**Exercise:** Could you output every record again, exactly as given?

.....

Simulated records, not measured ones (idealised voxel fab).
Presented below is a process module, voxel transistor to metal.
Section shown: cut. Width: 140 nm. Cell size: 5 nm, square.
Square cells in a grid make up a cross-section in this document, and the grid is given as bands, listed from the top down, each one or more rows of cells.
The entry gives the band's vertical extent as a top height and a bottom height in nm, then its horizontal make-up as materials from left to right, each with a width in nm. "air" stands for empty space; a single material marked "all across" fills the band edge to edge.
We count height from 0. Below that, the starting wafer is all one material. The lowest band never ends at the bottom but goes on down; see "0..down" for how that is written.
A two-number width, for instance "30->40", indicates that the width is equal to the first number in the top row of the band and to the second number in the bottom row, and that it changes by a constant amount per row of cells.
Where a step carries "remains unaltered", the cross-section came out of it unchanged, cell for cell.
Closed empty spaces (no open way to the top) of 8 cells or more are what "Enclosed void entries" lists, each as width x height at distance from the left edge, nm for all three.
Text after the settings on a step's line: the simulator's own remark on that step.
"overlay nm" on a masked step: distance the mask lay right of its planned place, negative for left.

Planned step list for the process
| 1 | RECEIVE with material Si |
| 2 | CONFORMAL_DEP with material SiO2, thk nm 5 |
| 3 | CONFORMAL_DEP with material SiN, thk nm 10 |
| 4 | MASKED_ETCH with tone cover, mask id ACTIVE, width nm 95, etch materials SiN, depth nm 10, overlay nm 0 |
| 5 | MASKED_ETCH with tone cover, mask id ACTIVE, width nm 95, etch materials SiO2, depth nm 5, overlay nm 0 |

.....

**Reply:**
Simulated records, not measured ones (idealised voxel fab).
Presented below is a process module, voxel transistor to metal.
Section shown: cut. Width: 140 nm. Cell size: 5 nm, square.
Square cells in a grid make up a cross-section in this document, and the grid is given as bands, listed from the top down, each one or more rows of cells.
The entry gives the band's vertical extent as a top height and a bottom height in nm, then its horizontal make-up as materials from left to right, each with a width in nm. "air" stands for empty space; a single material marked "all across" fills the band edge to edge.
We count height from 0. Below that, the starting wafer is all one material. The lowest band never ends at the bottom but goes on down; see "0..down" for how that is written.
A two-number width, for instance "30->40", indicates that the width is equal to the first number in the top row of the band and to the second number in the bottom row, and that it changes by a constant amount per row of cells.
Where a step carries "remains unaltered", the cross-section came out of it unchanged, cell for cell.
Closed empty spaces (no open way to the top) of 8 cells or more are what "Enclosed void entries" lists, each as width x height at distance from the left edge, nm for all three.
Text after the settings on a step's line: the simulator's own remark on that step.
"overlay nm" on a masked step: distance the mask lay right of its planned place, negative for left.

Planned step list for the process
| 1 | RECEIVE with material Si |
| 2 | CONFORMAL_DEP with material SiO2, thk nm 5 |
| 3 | CONFORMAL_DEP with material SiN, thk nm 10 |
| 4 | MASKED_ETCH with tone cover, mask id ACTIVE, width nm 95, etch materials SiN, depth nm 10, overlay nm 0 |
| 5 | MASKED_ETCH with tone cover, mask id ACTIVE, width nm 95, etch materials SiO2, depth nm 5, overlay nm 0 |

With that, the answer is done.